REQUIRED ACTION =
Please retype each record exactly as it stands below.

━━━━━ EXTRACTED INFORMATION ━━━━━

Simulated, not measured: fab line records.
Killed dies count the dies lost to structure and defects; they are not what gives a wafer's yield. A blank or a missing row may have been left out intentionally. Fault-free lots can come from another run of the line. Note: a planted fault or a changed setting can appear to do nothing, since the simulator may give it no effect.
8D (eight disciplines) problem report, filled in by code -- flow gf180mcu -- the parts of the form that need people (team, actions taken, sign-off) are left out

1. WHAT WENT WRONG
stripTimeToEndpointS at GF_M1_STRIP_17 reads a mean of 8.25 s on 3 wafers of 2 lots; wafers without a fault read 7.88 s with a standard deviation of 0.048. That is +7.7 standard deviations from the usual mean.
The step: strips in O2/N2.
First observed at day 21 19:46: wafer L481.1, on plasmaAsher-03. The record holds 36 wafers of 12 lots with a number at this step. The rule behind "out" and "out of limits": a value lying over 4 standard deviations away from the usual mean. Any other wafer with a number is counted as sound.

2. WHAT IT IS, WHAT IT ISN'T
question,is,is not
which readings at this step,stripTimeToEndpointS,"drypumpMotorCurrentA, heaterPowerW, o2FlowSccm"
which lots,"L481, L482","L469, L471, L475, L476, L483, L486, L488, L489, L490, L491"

━━━━━

REPLY =
Simulated, not measured: fab line records.
Killed dies count the dies lost to structure and defects; they are not what gives a wafer's yield. A blank or a missing row may have been left out intentionally. Fault-free lots can come from another run of the line. Note: a planted fault or a changed setting can appear to do nothing, since the simulator may give it no effect.
8D (eight disciplines) problem report, filled in by code -- flow gf180mcu -- the parts of the form that need people (team, actions taken, sign-off) are left out

1. WHAT WENT WRONG
stripTimeToEndpointS at GF_M1_STRIP_17 reads a mean of 8.25 s on 3 wafers of 2 lots; wafers without a fault read 7.88 s with a standard deviation of 0.048. That is +7.7 standard deviations from the usual mean.
The step: strips in O2/N2.
First observed at day 21 19:46: wafer L481.1, on plasmaAsher-03. The record holds 36 wafers of 12 lots with a number at this step. The rule behind "out" and "out of limits": a value lying over 4 standard deviations away from the usual mean. Any other wafer with a number is counted as sound.

2. WHAT IT IS, WHAT IT ISN'T
question,is,is not
which readings at this step,stripTimeToEndpointS,"drypumpMotorCurrentA, heaterPowerW, o2FlowSccm"
which lots,"L481, L482","L469, L471, L475, L476, L483, L486, L488, L489, L490, L491"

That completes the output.